§ **EXERCISE**
Repeat, exactly as written, the lines of the records below from the first through the line with "Cross-sectional view cut", but none past it.

§ **DATASET EXTRACT**
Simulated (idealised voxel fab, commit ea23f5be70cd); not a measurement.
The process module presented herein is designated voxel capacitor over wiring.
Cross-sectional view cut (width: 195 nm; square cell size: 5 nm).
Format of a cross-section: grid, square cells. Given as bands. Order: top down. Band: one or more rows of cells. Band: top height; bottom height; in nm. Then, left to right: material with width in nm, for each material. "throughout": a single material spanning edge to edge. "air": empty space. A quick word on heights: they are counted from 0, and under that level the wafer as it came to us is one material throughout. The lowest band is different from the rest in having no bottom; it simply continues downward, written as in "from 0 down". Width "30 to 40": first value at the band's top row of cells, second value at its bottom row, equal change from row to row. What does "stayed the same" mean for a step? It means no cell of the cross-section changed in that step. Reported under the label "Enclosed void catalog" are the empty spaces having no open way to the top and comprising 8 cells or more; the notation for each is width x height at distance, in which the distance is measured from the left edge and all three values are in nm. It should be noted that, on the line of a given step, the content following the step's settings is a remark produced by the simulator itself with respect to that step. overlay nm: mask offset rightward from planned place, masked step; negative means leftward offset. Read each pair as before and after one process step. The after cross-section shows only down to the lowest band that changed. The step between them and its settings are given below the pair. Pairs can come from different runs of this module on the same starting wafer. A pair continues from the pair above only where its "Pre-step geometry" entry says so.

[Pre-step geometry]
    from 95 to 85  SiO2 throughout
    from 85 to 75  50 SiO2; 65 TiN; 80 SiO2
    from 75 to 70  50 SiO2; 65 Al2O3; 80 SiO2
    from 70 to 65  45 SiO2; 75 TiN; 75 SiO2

§ **REPLY**
Simulated (idealised voxel fab, commit ea23f5be70cd); not a measurement.
The process module presented herein is designated voxel capacitor over wiring.
Cross-sectional view cut (width: 195 nm; square cell size: 5 nm).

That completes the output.